[DATASET ENTRIES]:
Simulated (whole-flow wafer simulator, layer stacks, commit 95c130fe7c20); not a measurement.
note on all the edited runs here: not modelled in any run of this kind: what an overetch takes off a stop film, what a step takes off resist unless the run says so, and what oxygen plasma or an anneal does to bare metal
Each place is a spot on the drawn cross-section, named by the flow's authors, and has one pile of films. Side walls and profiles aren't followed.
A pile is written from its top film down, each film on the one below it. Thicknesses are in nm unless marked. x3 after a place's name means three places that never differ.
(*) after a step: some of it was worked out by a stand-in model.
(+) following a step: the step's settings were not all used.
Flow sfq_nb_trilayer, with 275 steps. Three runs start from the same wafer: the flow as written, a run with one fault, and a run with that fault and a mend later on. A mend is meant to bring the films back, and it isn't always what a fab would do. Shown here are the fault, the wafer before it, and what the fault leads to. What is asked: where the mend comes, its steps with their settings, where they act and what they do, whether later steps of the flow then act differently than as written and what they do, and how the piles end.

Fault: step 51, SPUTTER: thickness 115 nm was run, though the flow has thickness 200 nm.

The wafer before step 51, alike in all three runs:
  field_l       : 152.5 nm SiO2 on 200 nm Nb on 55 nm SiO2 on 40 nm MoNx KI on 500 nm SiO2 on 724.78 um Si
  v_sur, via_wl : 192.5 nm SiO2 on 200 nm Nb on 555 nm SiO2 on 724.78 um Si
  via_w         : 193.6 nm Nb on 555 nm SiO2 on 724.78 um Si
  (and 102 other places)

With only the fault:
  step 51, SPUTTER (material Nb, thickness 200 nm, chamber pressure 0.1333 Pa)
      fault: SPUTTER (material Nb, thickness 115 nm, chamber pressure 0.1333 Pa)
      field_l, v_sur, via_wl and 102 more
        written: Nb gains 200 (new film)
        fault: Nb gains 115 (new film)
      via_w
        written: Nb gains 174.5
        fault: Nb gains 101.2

[WORK REQUEST]:
Beginning at the top of the data, please return every line until and including the line containing "With only the", copied exactly, and nothing past it.

[YOUR SOLUTION]:
Simulated (whole-flow wafer simulator, layer stacks, commit 95c130fe7c20); not a measurement.
note on all the edited runs here: not modelled in any run of this kind: what an overetch takes off a stop film, what a step takes off resist unless the run says so, and what oxygen plasma or an anneal does to bare metal
Each place is a spot on the drawn cross-section, named by the flow's authors, and has one pile of films. Side walls and profiles aren't followed.
A pile is written from its top film down, each film on the one below it. Thicknesses are in nm unless marked. x3 after a place's name means three places that never differ.
(*) after a step: some of it was worked out by a stand-in model.
(+) following a step: the step's settings were not all used.
Flow sfq_nb_trilayer, with 275 steps. Three runs start from the same wafer: the flow as written, a run with one fault, and a run with that fault and a mend later on. A mend is meant to bring the films back, and it isn't always what a fab would do. Shown here are the fault, the wafer before it, and what the fault leads to. What is asked: where the mend comes, its steps with their settings, where they act and what they do, whether later steps of the flow then act differently than as written and what they do, and how the piles end.

Fault: step 51, SPUTTER: thickness 115 nm was run, though the flow has thickness 200 nm.

The wafer before step 51, alike in all three runs:
  field_l       : 152.5 nm SiO2 on 200 nm Nb on 55 nm SiO2 on 40 nm MoNx KI on 500 nm SiO2 on 724.78 um Si
  v_sur, via_wl : 192.5 nm SiO2 on 200 nm Nb on 555 nm SiO2 on 724.78 um Si
  via_w         : 193.6 nm Nb on 555 nm SiO2 on 724.78 um Si
  (and 102 other places)

With only the fault:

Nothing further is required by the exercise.